Starting at the first line of the entries below, output every line exactly, up to and including the line with "Known at the".

<<<<

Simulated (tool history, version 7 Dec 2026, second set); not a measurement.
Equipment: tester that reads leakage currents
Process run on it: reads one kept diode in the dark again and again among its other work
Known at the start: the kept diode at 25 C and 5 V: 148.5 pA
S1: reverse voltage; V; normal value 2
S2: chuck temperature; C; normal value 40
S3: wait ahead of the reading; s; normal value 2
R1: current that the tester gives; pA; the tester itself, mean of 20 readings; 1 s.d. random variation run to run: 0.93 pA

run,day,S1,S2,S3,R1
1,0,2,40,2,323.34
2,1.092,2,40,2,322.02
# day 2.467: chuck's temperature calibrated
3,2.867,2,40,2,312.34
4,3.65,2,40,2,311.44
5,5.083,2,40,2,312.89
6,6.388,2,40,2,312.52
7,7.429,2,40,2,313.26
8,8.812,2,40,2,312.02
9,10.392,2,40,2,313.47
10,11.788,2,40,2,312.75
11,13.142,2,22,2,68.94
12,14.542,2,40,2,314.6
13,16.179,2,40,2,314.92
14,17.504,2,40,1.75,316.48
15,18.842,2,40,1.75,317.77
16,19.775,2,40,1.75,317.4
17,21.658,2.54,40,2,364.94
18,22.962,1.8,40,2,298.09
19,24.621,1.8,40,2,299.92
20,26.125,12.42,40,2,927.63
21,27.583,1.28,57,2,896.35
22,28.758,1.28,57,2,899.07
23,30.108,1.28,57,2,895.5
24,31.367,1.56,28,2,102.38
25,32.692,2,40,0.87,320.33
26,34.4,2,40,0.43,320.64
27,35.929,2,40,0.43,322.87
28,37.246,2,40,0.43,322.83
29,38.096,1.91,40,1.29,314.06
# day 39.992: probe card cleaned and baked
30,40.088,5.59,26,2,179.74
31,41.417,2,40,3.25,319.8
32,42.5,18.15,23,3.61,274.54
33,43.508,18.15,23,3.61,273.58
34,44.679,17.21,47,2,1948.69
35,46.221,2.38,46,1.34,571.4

>>>>

▸ **SOLUTION**
Simulated (tool history, version 7 Dec 2026, second set); not a measurement.
Equipment: tester that reads leakage currents
Process run on it: reads one kept diode in the dark again and again among its other work
Known at the start: the kept diode at 25 C and 5 V: 148.5 pA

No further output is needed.